+--

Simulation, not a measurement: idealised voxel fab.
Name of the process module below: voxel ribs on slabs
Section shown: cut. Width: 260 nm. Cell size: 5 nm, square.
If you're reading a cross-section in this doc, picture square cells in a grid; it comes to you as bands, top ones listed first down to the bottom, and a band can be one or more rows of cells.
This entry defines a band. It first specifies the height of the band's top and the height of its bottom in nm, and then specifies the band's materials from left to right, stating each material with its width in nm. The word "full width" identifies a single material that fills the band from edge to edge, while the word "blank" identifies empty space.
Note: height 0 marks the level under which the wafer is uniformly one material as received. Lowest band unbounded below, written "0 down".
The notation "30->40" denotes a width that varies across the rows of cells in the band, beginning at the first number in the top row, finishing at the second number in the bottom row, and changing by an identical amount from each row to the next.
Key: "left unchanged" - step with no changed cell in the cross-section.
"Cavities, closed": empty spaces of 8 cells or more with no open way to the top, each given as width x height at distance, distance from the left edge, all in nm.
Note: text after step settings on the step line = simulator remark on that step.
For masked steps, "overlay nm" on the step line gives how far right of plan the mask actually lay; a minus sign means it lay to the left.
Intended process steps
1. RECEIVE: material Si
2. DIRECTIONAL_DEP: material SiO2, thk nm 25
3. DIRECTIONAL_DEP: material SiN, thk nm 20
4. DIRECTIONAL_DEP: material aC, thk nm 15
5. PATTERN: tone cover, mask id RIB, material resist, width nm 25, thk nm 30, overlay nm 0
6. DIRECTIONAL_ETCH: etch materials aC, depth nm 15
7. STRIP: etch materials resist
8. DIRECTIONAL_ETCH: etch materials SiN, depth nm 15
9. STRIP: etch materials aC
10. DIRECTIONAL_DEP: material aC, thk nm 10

+--

- **Work order**
For every entry above, give it back exactly as written.

- **Response**
Simulation, not a measurement: idealised voxel fab.
Name of the process module below: voxel ribs on slabs
Section shown: cut. Width: 260 nm. Cell size: 5 nm, square.
If you're reading a cross-section in this doc, picture square cells in a grid; it comes to you as bands, top ones listed first down to the bottom, and a band can be one or more rows of cells.
This entry defines a band. It first specifies the height of the band's top and the height of its bottom in nm, and then specifies the band's materials from left to right, stating each material with its width in nm. The word "full width" identifies a single material that fills the band from edge to edge, while the word "blank" identifies empty space.
Note: height 0 marks the level under which the wafer is uniformly one material as received. Lowest band unbounded below, written "0 down".
The notation "30->40" denotes a width that varies across the rows of cells in the band, beginning at the first number in the top row, finishing at the second number in the bottom row, and changing by an identical amount from each row to the next.
Key: "left unchanged" - step with no changed cell in the cross-section.
"Cavities, closed": empty spaces of 8 cells or more with no open way to the top, each given as width x height at distance, distance from the left edge, all in nm.
Note: text after step settings on the step line = simulator remark on that step.
For masked steps, "overlay nm" on the step line gives how far right of plan the mask actually lay; a minus sign means it lay to the left.
Intended process steps
1. RECEIVE: material Si
2. DIRECTIONAL_DEP: material SiO2, thk nm 25
3. DIRECTIONAL_DEP: material SiN, thk nm 20
4. DIRECTIONAL_DEP: material aC, thk nm 15
5. PATTERN: tone cover, mask id RIB, material resist, width nm 25, thk nm 30, overlay nm 0
6. DIRECTIONAL_ETCH: etch materials aC, depth nm 15
7. STRIP: etch materials resist
8. DIRECTIONAL_ETCH: etch materials SiN, depth nm 15
9. STRIP: etch materials aC
10. DIRECTIONAL_DEP: material aC, thk nm 10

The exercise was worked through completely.